Work item:
In full and word for word, print the data below.

□ □ □ □ □ □ □
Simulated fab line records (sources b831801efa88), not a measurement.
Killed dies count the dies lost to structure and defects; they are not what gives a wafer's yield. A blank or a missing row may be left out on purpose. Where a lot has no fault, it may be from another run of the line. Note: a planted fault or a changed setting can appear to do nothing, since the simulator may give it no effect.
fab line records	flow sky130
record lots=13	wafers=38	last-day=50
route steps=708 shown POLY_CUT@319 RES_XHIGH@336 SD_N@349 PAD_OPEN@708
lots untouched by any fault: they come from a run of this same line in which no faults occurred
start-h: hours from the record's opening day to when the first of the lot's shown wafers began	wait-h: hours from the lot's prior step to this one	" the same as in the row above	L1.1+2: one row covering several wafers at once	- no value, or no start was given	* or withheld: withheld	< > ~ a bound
□ □ □ □ □ □ □

Worked solution:
Simulated fab line records (sources b831801efa88), not a measurement.
Killed dies count the dies lost to structure and defects; they are not what gives a wafer's yield. A blank or a missing row may be left out on purpose. Where a lot has no fault, it may be from another run of the line. Note: a planted fault or a changed setting can appear to do nothing, since the simulator may give it no effect.
fab line records	flow sky130
record lots=13	wafers=38	last-day=50
route steps=708 shown POLY_CUT@319 RES_XHIGH@336 SD_N@349 PAD_OPEN@708
lots untouched by any fault: they come from a run of this same line in which no faults occurred
start-h: hours from the record's opening day to when the first of the lot's shown wafers began	wait-h: hours from the lot's prior step to this one	" the same as in the row above	L1.1+2: one row covering several wafers at once	- no value, or no start was given	* or withheld: withheld	< > ~ a bound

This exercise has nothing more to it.